An exact reproduction of all the entries is the expected answer.

Recorded data START
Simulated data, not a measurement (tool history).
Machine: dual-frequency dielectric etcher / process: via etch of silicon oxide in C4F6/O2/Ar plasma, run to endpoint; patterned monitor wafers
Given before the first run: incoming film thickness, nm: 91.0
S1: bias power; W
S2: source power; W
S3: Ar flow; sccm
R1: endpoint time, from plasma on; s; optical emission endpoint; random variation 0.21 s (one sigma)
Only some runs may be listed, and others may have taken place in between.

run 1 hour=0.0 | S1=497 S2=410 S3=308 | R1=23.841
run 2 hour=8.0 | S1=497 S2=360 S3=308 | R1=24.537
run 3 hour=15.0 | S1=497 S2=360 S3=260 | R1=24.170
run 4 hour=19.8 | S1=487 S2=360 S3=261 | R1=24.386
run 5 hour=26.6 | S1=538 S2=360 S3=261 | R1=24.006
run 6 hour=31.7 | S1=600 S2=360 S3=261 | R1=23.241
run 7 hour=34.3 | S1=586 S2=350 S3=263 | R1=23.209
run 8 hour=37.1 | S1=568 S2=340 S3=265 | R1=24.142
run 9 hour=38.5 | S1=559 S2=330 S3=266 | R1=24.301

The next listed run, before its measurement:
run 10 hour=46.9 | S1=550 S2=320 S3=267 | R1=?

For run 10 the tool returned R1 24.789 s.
Recorded data END

> Expected answer:
Simulated data, not a measurement (tool history).
Machine: dual-frequency dielectric etcher / process: via etch of silicon oxide in C4F6/O2/Ar plasma, run to endpoint; patterned monitor wafers
Given before the first run: incoming film thickness, nm: 91.0
S1: bias power; W
S2: source power; W
S3: Ar flow; sccm
R1: endpoint time, from plasma on; s; optical emission endpoint; random variation 0.21 s (one sigma)
Only some runs may be listed, and others may have taken place in between.

run 1 hour=0.0 | S1=497 S2=410 S3=308 | R1=23.841
run 2 hour=8.0 | S1=497 S2=360 S3=308 | R1=24.537
run 3 hour=15.0 | S1=497 S2=360 S3=260 | R1=24.170
run 4 hour=19.8 | S1=487 S2=360 S3=261 | R1=24.386
run 5 hour=26.6 | S1=538 S2=360 S3=261 | R1=24.006
run 6 hour=31.7 | S1=600 S2=360 S3=261 | R1=23.241
run 7 hour=34.3 | S1=586 S2=350 S3=263 | R1=23.209
run 8 hour=37.1 | S1=568 S2=340 S3=265 | R1=24.142
run 9 hour=38.5 | S1=559 S2=330 S3=266 | R1=24.301

The next listed run, before its measurement:
run 10 hour=46.9 | S1=550 S2=320 S3=267 | R1=?

For run 10 the tool returned R1 24.789 s.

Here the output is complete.